WORK INSTRUCTION: Output all records verbatim.

*** DATA FOR ANALYSIS ***

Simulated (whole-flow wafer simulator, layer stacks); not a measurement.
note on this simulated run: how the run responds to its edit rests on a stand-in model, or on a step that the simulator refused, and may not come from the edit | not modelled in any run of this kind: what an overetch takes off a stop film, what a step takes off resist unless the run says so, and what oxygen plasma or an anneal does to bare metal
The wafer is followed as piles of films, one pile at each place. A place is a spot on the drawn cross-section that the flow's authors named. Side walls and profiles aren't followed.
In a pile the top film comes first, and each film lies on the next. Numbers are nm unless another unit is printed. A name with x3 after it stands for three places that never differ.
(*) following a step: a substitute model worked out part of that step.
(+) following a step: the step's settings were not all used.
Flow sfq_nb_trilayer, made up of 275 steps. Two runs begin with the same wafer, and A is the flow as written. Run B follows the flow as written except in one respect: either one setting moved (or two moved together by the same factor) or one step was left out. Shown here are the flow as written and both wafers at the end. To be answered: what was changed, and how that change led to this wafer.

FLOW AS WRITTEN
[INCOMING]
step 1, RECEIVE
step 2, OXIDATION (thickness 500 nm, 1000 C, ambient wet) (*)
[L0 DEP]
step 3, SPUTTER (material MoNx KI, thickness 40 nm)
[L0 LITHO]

*** End of DATA FOR ANALYSIS ***

WRITTEN REPLY:
Simulated (whole-flow wafer simulator, layer stacks); not a measurement.
note on this simulated run: how the run responds to its edit rests on a stand-in model, or on a step that the simulator refused, and may not come from the edit | not modelled in any run of this kind: what an overetch takes off a stop film, what a step takes off resist unless the run says so, and what oxygen plasma or an anneal does to bare metal
The wafer is followed as piles of films, one pile at each place. A place is a spot on the drawn cross-section that the flow's authors named. Side walls and profiles aren't followed.
In a pile the top film comes first, and each film lies on the next. Numbers are nm unless another unit is printed. A name with x3 after it stands for three places that never differ.
(*) following a step: a substitute model worked out part of that step.
(+) following a step: the step's settings were not all used.
Flow sfq_nb_trilayer, made up of 275 steps. Two runs begin with the same wafer, and A is the flow as written. Run B follows the flow as written except in one respect: either one setting moved (or two moved together by the same factor) or one step was left out. Shown here are the flow as written and both wafers at the end. To be answered: what was changed, and how that change led to this wafer.

FLOW AS WRITTEN
[INCOMING]
step 1, RECEIVE
step 2, OXIDATION (thickness 500 nm, 1000 C, ambient wet) (*)
[L0 DEP]
step 3, SPUTTER (material MoNx KI, thickness 40 nm)
[L0 LITHO]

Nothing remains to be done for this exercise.